> **DATA RECORDS**
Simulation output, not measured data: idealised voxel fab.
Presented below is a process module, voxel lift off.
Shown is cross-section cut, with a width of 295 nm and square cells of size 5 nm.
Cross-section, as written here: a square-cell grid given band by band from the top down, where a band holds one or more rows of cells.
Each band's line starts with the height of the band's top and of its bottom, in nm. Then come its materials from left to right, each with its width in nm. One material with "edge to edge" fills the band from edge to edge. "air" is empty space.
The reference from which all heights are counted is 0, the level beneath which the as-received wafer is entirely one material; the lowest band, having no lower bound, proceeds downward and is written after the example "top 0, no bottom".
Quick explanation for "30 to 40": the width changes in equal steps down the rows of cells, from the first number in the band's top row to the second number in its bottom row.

> **ASSIGNED TASK**
What you return must be the entries, given again word for word.

> **TASK RESULT**
Simulation output, not measured data: idealised voxel fab.
Presented below is a process module, voxel lift off.
Shown is cross-section cut, with a width of 295 nm and square cells of size 5 nm.
Cross-section, as written here: a square-cell grid given band by band from the top down, where a band holds one or more rows of cells.
Each band's line starts with the height of the band's top and of its bottom, in nm. Then come its materials from left to right, each with its width in nm. One material with "edge to edge" fills the band from edge to edge. "air" is empty space.
The reference from which all heights are counted is 0, the level beneath which the as-received wafer is entirely one material; the lowest band, having no lower bound, proceeds downward and is written after the example "top 0, no bottom".
Quick explanation for "30 to 40": the width changes in equal steps down the rows of cells, from the first number in the band's top row to the second number in its bottom row.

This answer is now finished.